Copy the records out again in full, keeping them identical.

-------------------------
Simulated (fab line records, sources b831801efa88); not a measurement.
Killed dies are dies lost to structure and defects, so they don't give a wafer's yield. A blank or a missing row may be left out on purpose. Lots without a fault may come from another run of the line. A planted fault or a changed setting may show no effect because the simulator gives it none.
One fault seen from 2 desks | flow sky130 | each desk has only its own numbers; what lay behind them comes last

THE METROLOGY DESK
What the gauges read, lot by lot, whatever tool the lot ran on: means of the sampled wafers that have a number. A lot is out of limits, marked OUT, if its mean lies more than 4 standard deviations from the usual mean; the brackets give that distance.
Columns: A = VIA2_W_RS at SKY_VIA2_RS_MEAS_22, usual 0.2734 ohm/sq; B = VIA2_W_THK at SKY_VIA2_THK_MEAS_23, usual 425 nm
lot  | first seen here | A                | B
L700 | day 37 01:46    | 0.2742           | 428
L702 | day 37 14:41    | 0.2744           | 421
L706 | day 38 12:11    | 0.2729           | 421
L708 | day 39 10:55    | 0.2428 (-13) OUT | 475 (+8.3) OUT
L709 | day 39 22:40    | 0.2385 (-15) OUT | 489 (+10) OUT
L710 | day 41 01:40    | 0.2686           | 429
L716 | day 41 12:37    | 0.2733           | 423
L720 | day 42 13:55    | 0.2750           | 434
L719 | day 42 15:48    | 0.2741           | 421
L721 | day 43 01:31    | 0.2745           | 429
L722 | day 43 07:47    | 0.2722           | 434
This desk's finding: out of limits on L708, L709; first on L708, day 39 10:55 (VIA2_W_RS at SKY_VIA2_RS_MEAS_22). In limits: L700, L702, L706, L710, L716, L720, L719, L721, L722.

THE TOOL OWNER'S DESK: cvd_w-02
-------------------------

Task solution:
Simulated (fab line records, sources b831801efa88); not a measurement.
Killed dies are dies lost to structure and defects, so they don't give a wafer's yield. A blank or a missing row may be left out on purpose. Lots without a fault may come from another run of the line. A planted fault or a changed setting may show no effect because the simulator gives it none.
One fault seen from 2 desks | flow sky130 | each desk has only its own numbers; what lay behind them comes last

THE METROLOGY DESK
What the gauges read, lot by lot, whatever tool the lot ran on: means of the sampled wafers that have a number. A lot is out of limits, marked OUT, if its mean lies more than 4 standard deviations from the usual mean; the brackets give that distance.
Columns: A = VIA2_W_RS at SKY_VIA2_RS_MEAS_22, usual 0.2734 ohm/sq; B = VIA2_W_THK at SKY_VIA2_THK_MEAS_23, usual 425 nm
lot  | first seen here | A                | B
L700 | day 37 01:46    | 0.2742           | 428
L702 | day 37 14:41    | 0.2744           | 421
L706 | day 38 12:11    | 0.2729           | 421
L708 | day 39 10:55    | 0.2428 (-13) OUT | 475 (+8.3) OUT
L709 | day 39 22:40    | 0.2385 (-15) OUT | 489 (+10) OUT
L710 | day 41 01:40    | 0.2686           | 429
L716 | day 41 12:37    | 0.2733           | 423
L720 | day 42 13:55    | 0.2750           | 434
L719 | day 42 15:48    | 0.2741           | 421
L721 | day 43 01:31    | 0.2745           | 429
L722 | day 43 07:47    | 0.2722           | 434
This desk's finding: out of limits on L708, L709; first on L708, day 39 10:55 (VIA2_W_RS at SKY_VIA2_RS_MEAS_22). In limits: L700, L702, L706, L710, L716, L720, L719, L721, L722.

THE TOOL OWNER'S DESK: cvd_w-02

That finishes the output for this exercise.